Exercise :: The records below must be duplicated exactly, character for character.

--*--

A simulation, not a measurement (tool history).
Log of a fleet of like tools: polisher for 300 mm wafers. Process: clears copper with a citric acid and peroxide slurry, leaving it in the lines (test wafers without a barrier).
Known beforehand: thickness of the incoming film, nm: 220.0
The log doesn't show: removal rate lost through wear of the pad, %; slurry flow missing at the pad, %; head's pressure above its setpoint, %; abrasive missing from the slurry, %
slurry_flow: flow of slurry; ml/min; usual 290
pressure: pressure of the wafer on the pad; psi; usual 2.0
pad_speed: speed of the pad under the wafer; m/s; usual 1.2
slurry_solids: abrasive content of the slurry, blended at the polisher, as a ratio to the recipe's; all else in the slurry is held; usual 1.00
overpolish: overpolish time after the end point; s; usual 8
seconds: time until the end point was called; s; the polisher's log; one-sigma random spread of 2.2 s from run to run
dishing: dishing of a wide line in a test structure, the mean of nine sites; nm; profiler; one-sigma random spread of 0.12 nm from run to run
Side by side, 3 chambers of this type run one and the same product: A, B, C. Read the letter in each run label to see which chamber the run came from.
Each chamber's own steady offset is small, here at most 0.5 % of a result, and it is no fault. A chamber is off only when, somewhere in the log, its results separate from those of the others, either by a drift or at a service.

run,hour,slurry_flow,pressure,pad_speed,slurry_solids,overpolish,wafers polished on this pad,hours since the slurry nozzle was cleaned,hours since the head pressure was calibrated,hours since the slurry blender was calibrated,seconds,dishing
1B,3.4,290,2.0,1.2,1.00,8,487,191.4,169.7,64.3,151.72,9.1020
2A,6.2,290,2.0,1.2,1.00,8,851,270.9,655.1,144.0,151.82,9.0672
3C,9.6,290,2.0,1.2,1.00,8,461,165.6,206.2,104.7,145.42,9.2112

--*--

Worked solution ::
A simulation, not a measurement (tool history).
Log of a fleet of like tools: polisher for 300 mm wafers. Process: clears copper with a citric acid and peroxide slurry, leaving it in the lines (test wafers without a barrier).
Known beforehand: thickness of the incoming film, nm: 220.0
The log doesn't show: removal rate lost through wear of the pad, %; slurry flow missing at the pad, %; head's pressure above its setpoint, %; abrasive missing from the slurry, %
slurry_flow: flow of slurry; ml/min; usual 290
pressure: pressure of the wafer on the pad; psi; usual 2.0
pad_speed: speed of the pad under the wafer; m/s; usual 1.2
slurry_solids: abrasive content of the slurry, blended at the polisher, as a ratio to the recipe's; all else in the slurry is held; usual 1.00
overpolish: overpolish time after the end point; s; usual 8
seconds: time until the end point was called; s; the polisher's log; one-sigma random spread of 2.2 s from run to run
dishing: dishing of a wide line in a test structure, the mean of nine sites; nm; profiler; one-sigma random spread of 0.12 nm from run to run
Side by side, 3 chambers of this type run one and the same product: A, B, C. Read the letter in each run label to see which chamber the run came from.
Each chamber's own steady offset is small, here at most 0.5 % of a result, and it is no fault. A chamber is off only when, somewhere in the log, its results separate from those of the others, either by a drift or at a service.

run,hour,slurry_flow,pressure,pad_speed,slurry_solids,overpolish,wafers polished on this pad,hours since the slurry nozzle was cleaned,hours since the head pressure was calibrated,hours since the slurry blender was calibrated,seconds,dishing
1B,3.4,290,2.0,1.2,1.00,8,487,191.4,169.7,64.3,151.72,9.1020
2A,6.2,290,2.0,1.2,1.00,8,851,270.9,655.1,144.0,151.82,9.0672
3C,9.6,290,2.0,1.2,1.00,8,461,165.6,206.2,104.7,145.42,9.2112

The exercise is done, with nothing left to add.